■ ■ ■ ■ ■ ■ ■
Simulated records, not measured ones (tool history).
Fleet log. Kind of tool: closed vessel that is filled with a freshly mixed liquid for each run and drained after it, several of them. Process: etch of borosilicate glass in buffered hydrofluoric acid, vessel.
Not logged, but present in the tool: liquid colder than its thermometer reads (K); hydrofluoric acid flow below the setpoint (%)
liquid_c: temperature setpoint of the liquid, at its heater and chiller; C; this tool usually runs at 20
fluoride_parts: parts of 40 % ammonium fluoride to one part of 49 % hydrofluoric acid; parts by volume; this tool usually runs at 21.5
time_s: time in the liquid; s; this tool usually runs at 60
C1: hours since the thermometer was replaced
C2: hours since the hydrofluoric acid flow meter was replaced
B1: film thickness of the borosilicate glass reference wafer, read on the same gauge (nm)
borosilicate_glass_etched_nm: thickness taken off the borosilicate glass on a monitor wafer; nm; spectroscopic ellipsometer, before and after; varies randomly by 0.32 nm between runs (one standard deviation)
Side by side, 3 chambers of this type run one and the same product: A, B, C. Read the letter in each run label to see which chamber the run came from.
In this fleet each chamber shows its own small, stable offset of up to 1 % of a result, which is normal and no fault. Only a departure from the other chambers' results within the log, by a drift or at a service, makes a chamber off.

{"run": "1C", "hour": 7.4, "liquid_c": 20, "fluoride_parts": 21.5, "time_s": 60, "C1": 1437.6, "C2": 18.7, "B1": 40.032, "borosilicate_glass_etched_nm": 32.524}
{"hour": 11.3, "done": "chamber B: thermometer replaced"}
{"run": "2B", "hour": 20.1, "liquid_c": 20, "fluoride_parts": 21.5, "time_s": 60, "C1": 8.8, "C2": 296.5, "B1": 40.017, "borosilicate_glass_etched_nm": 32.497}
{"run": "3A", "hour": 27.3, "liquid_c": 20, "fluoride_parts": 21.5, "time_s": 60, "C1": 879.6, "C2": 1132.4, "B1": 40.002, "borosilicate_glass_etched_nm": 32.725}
■ ■ ■ ■ ■ ■ ■

TASK ITEM: Could you restate word for word the lines above from the one containing "C2: hours since" through the one containing "B1: film thickness", both included, and nothing else?

ANSWER SECTION:
C2: hours since the hydrofluoric acid flow meter was replaced
B1: film thickness of the borosilicate glass reference wafer, read on the same gauge (nm)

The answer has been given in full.